▸ **Supplied records**
──────────────────────────────

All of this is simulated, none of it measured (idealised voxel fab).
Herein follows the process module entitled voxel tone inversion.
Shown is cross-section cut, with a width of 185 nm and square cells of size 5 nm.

──────────────────────────────

▸ **Work instruction**
Your reply must reproduce all records above exactly.

▸ **Result**
All of this is simulated, none of it measured (idealised voxel fab).
Herein follows the process module entitled voxel tone inversion.
Shown is cross-section cut, with a width of 185 nm and square cells of size 5 nm.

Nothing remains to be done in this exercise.